# Entries supplied
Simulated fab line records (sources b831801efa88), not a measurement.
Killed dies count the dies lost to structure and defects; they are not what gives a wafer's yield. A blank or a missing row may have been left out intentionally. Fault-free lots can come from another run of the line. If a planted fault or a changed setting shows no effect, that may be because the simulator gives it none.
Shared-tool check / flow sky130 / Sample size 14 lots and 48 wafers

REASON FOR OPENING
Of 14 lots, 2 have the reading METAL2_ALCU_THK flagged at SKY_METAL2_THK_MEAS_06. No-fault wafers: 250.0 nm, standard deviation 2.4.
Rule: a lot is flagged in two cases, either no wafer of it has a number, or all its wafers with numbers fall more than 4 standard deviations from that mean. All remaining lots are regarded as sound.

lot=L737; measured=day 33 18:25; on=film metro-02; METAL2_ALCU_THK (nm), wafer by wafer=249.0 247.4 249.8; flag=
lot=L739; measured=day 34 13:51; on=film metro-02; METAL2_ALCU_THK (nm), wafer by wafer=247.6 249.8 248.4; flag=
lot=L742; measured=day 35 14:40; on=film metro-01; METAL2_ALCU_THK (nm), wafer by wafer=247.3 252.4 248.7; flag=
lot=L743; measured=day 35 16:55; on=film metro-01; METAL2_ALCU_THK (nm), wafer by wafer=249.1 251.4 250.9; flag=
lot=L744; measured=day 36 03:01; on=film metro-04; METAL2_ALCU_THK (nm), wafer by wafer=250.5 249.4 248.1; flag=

# Activity
Print every entry exactly.

# Response box
Simulated fab line records (sources b831801efa88), not a measurement.
Killed dies count the dies lost to structure and defects; they are not what gives a wafer's yield. A blank or a missing row may have been left out intentionally. Fault-free lots can come from another run of the line. If a planted fault or a changed setting shows no effect, that may be because the simulator gives it none.
Shared-tool check / flow sky130 / Sample size 14 lots and 48 wafers

REASON FOR OPENING
Of 14 lots, 2 have the reading METAL2_ALCU_THK flagged at SKY_METAL2_THK_MEAS_06. No-fault wafers: 250.0 nm, standard deviation 2.4.
Rule: a lot is flagged in two cases, either no wafer of it has a number, or all its wafers with numbers fall more than 4 standard deviations from that mean. All remaining lots are regarded as sound.

lot=L737; measured=day 33 18:25; on=film metro-02; METAL2_ALCU_THK (nm), wafer by wafer=249.0 247.4 249.8; flag=
lot=L739; measured=day 34 13:51; on=film metro-02; METAL2_ALCU_THK (nm), wafer by wafer=247.6 249.8 248.4; flag=
lot=L742; measured=day 35 14:40; on=film metro-01; METAL2_ALCU_THK (nm), wafer by wafer=247.3 252.4 248.7; flag=
lot=L743; measured=day 35 16:55; on=film metro-01; METAL2_ALCU_THK (nm), wafer by wafer=249.1 251.4 250.9; flag=
lot=L744; measured=day 36 03:01; on=film metro-04; METAL2_ALCU_THK (nm), wafer by wafer=250.5 249.4 248.1; flag=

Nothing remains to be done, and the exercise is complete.